- **MATERIAL SUPPLIED**
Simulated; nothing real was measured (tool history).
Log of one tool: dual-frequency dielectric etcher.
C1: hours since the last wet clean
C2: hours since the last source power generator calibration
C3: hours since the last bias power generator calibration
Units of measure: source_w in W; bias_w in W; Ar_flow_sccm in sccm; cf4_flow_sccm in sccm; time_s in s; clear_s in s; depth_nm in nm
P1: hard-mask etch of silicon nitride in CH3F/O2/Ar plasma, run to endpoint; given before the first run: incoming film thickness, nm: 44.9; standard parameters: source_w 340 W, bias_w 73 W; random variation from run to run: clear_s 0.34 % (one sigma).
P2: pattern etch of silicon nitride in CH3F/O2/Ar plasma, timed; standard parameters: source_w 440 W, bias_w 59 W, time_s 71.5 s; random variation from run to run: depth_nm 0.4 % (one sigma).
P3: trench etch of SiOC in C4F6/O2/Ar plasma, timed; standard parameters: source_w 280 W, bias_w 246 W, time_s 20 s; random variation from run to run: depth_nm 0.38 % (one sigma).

- **BRIEF**
What you return must match the entries exactly, word for word.

- **TASK RESPONSE**
Simulated; nothing real was measured (tool history).
Log of one tool: dual-frequency dielectric etcher.
C1: hours since the last wet clean
C2: hours since the last source power generator calibration
C3: hours since the last bias power generator calibration
Units of measure: source_w in W; bias_w in W; Ar_flow_sccm in sccm; cf4_flow_sccm in sccm; time_s in s; clear_s in s; depth_nm in nm
P1: hard-mask etch of silicon nitride in CH3F/O2/Ar plasma, run to endpoint; given before the first run: incoming film thickness, nm: 44.9; standard parameters: source_w 340 W, bias_w 73 W; random variation from run to run: clear_s 0.34 % (one sigma).
P2: pattern etch of silicon nitride in CH3F/O2/Ar plasma, timed; standard parameters: source_w 440 W, bias_w 59 W, time_s 71.5 s; random variation from run to run: depth_nm 0.4 % (one sigma).
P3: trench etch of SiOC in C4F6/O2/Ar plasma, timed; standard parameters: source_w 280 W, bias_w 246 W, time_s 20 s; random variation from run to run: depth_nm 0.38 % (one sigma).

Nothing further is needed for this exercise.